Assigned task -
Send back exactly the lines from the opening line of the records below through the one with "-- gauge calibrated".

Information provided -
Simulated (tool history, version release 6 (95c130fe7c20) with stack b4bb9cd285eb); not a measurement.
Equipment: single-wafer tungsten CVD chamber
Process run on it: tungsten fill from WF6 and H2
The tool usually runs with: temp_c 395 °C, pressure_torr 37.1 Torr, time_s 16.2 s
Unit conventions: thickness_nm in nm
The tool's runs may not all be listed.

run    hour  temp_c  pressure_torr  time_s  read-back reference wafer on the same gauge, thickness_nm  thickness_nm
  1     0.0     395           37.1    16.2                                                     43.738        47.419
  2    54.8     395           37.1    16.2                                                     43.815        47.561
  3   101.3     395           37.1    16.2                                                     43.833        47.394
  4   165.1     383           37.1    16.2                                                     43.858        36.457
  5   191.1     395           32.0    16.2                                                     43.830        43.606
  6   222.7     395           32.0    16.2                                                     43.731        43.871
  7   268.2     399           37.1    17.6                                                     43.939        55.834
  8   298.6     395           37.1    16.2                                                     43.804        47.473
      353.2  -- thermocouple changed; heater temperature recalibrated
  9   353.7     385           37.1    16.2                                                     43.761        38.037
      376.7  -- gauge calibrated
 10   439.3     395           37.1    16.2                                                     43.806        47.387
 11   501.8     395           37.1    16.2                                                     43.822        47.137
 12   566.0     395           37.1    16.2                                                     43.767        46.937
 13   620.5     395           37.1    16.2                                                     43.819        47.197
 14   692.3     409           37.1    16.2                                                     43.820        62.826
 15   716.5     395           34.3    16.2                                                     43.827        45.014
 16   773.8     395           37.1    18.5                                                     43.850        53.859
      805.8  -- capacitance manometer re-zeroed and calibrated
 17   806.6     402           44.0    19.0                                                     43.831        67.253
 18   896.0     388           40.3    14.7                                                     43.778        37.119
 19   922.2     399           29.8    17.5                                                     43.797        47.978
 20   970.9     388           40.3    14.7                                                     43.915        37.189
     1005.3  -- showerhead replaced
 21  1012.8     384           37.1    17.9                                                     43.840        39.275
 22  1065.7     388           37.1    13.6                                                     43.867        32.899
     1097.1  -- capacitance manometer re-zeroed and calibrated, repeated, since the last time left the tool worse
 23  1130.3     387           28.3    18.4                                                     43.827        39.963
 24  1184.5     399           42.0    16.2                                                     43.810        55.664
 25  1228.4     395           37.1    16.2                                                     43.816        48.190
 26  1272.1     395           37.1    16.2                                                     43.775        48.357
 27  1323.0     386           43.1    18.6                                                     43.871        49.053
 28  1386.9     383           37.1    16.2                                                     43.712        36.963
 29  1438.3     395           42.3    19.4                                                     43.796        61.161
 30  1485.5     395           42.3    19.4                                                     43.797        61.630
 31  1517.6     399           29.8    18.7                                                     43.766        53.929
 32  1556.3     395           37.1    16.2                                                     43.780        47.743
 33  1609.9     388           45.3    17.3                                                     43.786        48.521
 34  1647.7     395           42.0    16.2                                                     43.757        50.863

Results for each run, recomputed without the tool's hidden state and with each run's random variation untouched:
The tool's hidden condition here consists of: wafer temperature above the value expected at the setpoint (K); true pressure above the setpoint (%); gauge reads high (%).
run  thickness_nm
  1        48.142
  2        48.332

Task solution -
Simulated (tool history, version release 6 (95c130fe7c20) with stack b4bb9cd285eb); not a measurement.
Equipment: single-wafer tungsten CVD chamber
Process run on it: tungsten fill from WF6 and H2
The tool usually runs with: temp_c 395 °C, pressure_torr 37.1 Torr, time_s 16.2 s
Unit conventions: thickness_nm in nm
The tool's runs may not all be listed.

run    hour  temp_c  pressure_torr  time_s  read-back reference wafer on the same gauge, thickness_nm  thickness_nm
  1     0.0     395           37.1    16.2                                                     43.738        47.419
  2    54.8     395           37.1    16.2                                                     43.815        47.561
  3   101.3     395           37.1    16.2                                                     43.833        47.394
  4   165.1     383           37.1    16.2                                                     43.858        36.457
  5   191.1     395           32.0    16.2                                                     43.830        43.606
  6   222.7     395           32.0    16.2                                                     43.731        43.871
  7   268.2     399           37.1    17.6                                                     43.939        55.834
  8   298.6     395           37.1    16.2                                                     43.804        47.473
      353.2  -- thermocouple changed; heater temperature recalibrated
  9   353.7     385           37.1    16.2                                                     43.761        38.037
      376.7  -- gauge calibrated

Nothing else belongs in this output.